» **SOURCE INFORMATION**
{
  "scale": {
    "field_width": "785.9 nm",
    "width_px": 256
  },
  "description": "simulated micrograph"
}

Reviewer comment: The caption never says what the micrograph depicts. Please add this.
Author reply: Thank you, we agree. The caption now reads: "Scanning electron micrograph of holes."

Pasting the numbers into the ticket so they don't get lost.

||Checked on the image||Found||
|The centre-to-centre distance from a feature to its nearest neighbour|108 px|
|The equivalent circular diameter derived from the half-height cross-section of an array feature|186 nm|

» **WORK INSTRUCTION**
Using the listing above, copy exactly the line that contains "Author reply: Thank", the line that contains "nearest neighbour|108 px|", and each line that falls between them.

» **RESPONSE BOX**
Author reply: Thank you, we agree. The caption now reads: "Scanning electron micrograph of holes."

Pasting the numbers into the ticket so they don't get lost.

||Checked on the image||Found||
|The centre-to-centre distance from a feature to its nearest neighbour|108 px|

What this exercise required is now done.